DATA SHOWN »
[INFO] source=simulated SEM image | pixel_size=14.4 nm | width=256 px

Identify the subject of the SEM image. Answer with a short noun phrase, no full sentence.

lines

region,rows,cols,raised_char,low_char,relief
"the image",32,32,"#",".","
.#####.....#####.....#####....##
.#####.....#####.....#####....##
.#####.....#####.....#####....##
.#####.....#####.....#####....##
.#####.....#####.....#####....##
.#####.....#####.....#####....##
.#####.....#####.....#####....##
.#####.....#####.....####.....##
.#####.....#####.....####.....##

WORK ORDER » Each entry should be duplicated exactly as it was given.

EXERCISE SOLUTION »
[INFO] source=simulated SEM image | pixel_size=14.4 nm | width=256 px

Identify the subject of the SEM image. Answer with a short noun phrase, no full sentence.

lines

region,rows,cols,raised_char,low_char,relief
"the image",32,32,"#",".","
.#####.....#####.....#####....##
.#####.....#####.....#####....##
.#####.....#####.....#####....##
.#####.....#####.....#####....##
.#####.....#####.....#####....##
.#####.....#####.....#####....##
.#####.....#####.....#####....##
.#####.....#####.....####.....##
.#####.....#####.....####.....##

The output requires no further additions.